Below are some records. Reproduce them exactly from their first line through the line with "first, 6 steps", inclusive.

************

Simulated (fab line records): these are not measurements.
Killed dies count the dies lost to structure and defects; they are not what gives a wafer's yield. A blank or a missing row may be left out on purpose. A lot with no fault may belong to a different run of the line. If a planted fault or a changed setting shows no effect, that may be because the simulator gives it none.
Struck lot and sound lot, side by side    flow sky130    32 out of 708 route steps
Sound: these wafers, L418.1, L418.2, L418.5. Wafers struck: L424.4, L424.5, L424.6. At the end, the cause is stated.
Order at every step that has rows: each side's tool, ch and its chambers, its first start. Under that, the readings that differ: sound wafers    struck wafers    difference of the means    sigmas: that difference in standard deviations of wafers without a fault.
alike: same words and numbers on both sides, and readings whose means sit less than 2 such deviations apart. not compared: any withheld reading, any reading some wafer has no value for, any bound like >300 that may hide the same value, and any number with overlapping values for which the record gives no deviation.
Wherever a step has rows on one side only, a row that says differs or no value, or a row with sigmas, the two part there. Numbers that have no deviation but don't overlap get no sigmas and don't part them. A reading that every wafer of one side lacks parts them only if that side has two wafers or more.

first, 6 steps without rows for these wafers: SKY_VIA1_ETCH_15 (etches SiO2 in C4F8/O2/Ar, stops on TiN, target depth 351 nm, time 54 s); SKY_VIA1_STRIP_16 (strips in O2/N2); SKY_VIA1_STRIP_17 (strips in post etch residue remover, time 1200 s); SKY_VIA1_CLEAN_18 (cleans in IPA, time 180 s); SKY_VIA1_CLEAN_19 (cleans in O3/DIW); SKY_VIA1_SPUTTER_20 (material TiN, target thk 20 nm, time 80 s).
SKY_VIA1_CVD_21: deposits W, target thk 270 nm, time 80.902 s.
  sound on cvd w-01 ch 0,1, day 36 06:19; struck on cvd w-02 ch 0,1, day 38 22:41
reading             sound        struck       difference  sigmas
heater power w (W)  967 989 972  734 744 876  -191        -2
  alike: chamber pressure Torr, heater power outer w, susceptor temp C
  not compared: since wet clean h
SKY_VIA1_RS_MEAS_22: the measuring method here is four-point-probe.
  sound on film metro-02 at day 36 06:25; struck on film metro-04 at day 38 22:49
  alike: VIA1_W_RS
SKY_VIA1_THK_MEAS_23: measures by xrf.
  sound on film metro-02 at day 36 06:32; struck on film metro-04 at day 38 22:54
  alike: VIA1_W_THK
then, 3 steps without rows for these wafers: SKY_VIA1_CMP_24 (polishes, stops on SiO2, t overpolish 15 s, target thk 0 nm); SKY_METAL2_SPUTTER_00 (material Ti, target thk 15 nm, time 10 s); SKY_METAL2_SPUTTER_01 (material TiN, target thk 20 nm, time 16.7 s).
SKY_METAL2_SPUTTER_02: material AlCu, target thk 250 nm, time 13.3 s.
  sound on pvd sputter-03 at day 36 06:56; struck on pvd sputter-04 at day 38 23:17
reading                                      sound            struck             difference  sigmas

************

- [Written answer]:
Simulated (fab line records): these are not measurements.
Killed dies count the dies lost to structure and defects; they are not what gives a wafer's yield. A blank or a missing row may be left out on purpose. A lot with no fault may belong to a different run of the line. If a planted fault or a changed setting shows no effect, that may be because the simulator gives it none.
Struck lot and sound lot, side by side    flow sky130    32 out of 708 route steps
Sound: these wafers, L418.1, L418.2, L418.5. Wafers struck: L424.4, L424.5, L424.6. At the end, the cause is stated.
Order at every step that has rows: each side's tool, ch and its chambers, its first start. Under that, the readings that differ: sound wafers    struck wafers    difference of the means    sigmas: that difference in standard deviations of wafers without a fault.
alike: same words and numbers on both sides, and readings whose means sit less than 2 such deviations apart. not compared: any withheld reading, any reading some wafer has no value for, any bound like >300 that may hide the same value, and any number with overlapping values for which the record gives no deviation.
Wherever a step has rows on one side only, a row that says differs or no value, or a row with sigmas, the two part there. Numbers that have no deviation but don't overlap get no sigmas and don't part them. A reading that every wafer of one side lacks parts them only if that side has two wafers or more.

first, 6 steps without rows for these wafers: SKY_VIA1_ETCH_15 (etches SiO2 in C4F8/O2/Ar, stops on TiN, target depth 351 nm, time 54 s); SKY_VIA1_STRIP_16 (strips in O2/N2); SKY_VIA1_STRIP_17 (strips in post etch residue remover, time 1200 s); SKY_VIA1_CLEAN_18 (cleans in IPA, time 180 s); SKY_VIA1_CLEAN_19 (cleans in O3/DIW); SKY_VIA1_SPUTTER_20 (material TiN, target thk 20 nm, time 80 s).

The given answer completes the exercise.